== GIVEN DATA
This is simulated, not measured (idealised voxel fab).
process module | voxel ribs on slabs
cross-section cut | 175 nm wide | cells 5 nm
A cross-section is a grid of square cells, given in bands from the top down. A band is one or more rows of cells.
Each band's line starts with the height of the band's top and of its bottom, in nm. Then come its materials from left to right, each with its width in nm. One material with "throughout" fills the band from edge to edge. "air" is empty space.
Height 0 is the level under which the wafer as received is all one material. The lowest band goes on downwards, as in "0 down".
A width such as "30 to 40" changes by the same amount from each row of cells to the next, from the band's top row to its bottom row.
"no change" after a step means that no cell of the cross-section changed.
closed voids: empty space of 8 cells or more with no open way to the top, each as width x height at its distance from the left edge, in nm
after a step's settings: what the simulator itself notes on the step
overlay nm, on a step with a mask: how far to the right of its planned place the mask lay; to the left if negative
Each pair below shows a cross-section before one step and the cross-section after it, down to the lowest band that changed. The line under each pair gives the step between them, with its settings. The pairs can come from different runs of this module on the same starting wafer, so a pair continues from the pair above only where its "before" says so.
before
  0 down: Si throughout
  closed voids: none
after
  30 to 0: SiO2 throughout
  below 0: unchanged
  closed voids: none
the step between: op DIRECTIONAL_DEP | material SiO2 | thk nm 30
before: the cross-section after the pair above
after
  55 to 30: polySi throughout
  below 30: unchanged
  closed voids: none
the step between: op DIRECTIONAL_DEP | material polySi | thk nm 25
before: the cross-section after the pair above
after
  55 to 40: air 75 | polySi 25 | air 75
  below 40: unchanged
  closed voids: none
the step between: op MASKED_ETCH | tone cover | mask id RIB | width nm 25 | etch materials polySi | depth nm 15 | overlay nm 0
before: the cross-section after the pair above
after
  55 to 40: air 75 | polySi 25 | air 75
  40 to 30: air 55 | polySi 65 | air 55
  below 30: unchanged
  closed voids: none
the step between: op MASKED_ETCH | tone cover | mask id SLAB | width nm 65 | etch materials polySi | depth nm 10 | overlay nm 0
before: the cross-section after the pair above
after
====

Would you output, from the records above, exactly the run of lines that starts at the line containing "the cross-section changed." and ends at the line containing "closed voids: empty", and only that run?

EXERCISE ANSWER »
"no change" after a step means that no cell of the cross-section changed.
closed voids: empty space of 8 cells or more with no open way to the top, each as width x height at its distance from the left edge, in nm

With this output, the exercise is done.